Set down, character for character, everything in the records below from the line holding "route steps=1938 shown" down to the line holding "step: N5_BEOL_M2_ALD_84", and no other line.

# # #

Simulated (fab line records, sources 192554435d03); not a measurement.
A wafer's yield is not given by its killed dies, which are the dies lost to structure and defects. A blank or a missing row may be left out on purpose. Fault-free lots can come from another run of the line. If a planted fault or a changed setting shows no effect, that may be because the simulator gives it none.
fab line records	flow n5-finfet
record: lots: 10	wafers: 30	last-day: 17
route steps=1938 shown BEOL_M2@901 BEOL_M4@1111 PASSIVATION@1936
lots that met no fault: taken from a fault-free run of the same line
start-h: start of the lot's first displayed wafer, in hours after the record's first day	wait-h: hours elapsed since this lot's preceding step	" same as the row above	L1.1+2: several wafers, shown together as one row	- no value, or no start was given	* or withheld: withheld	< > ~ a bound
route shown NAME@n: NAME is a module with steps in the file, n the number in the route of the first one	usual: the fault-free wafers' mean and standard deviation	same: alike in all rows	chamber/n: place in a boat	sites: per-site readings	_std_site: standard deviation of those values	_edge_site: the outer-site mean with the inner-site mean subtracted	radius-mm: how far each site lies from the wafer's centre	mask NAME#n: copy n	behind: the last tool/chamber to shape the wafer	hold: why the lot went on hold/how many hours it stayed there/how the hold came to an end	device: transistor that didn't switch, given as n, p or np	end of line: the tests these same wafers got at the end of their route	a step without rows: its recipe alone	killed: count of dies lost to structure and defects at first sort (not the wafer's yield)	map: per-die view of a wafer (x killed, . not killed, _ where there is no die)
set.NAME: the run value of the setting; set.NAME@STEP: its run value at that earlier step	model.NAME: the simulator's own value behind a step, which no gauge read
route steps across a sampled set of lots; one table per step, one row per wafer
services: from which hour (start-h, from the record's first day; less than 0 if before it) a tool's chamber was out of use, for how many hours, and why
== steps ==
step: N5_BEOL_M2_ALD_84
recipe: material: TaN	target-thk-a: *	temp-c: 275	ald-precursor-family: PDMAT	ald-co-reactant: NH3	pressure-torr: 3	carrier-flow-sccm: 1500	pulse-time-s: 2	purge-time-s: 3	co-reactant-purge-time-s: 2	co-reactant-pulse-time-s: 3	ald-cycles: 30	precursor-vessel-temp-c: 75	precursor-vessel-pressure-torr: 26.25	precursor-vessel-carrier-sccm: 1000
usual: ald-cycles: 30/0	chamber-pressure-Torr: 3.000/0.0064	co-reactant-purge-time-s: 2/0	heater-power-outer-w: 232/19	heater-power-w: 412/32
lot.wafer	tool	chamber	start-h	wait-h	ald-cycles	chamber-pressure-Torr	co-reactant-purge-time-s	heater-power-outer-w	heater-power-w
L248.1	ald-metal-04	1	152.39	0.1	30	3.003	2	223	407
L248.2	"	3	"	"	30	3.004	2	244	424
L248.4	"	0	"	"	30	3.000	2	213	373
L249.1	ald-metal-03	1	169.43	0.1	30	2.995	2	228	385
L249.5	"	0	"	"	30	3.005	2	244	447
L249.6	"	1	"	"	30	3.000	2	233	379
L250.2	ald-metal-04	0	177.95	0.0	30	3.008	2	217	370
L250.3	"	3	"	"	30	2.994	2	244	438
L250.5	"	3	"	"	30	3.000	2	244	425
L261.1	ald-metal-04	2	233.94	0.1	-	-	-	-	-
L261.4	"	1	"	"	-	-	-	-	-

# # #

TASK RESULT:
route steps=1938 shown BEOL_M2@901 BEOL_M4@1111 PASSIVATION@1936
lots that met no fault: taken from a fault-free run of the same line
start-h: start of the lot's first displayed wafer, in hours after the record's first day	wait-h: hours elapsed since this lot's preceding step	" same as the row above	L1.1+2: several wafers, shown together as one row	- no value, or no start was given	* or withheld: withheld	< > ~ a bound
route shown NAME@n: NAME is a module with steps in the file, n the number in the route of the first one	usual: the fault-free wafers' mean and standard deviation	same: alike in all rows	chamber/n: place in a boat	sites: per-site readings	_std_site: standard deviation of those values	_edge_site: the outer-site mean with the inner-site mean subtracted	radius-mm: how far each site lies from the wafer's centre	mask NAME#n: copy n	behind: the last tool/chamber to shape the wafer	hold: why the lot went on hold/how many hours it stayed there/how the hold came to an end	device: transistor that didn't switch, given as n, p or np	end of line: the tests these same wafers got at the end of their route	a step without rows: its recipe alone	killed: count of dies lost to structure and defects at first sort (not the wafer's yield)	map: per-die view of a wafer (x killed, . not killed, _ where there is no die)
set.NAME: the run value of the setting; set.NAME@STEP: its run value at that earlier step	model.NAME: the simulator's own value behind a step, which no gauge read
route steps across a sampled set of lots; one table per step, one row per wafer
services: from which hour (start-h, from the record's first day; less than 0 if before it) a tool's chamber was out of use, for how many hours, and why
== steps ==
step: N5_BEOL_M2_ALD_84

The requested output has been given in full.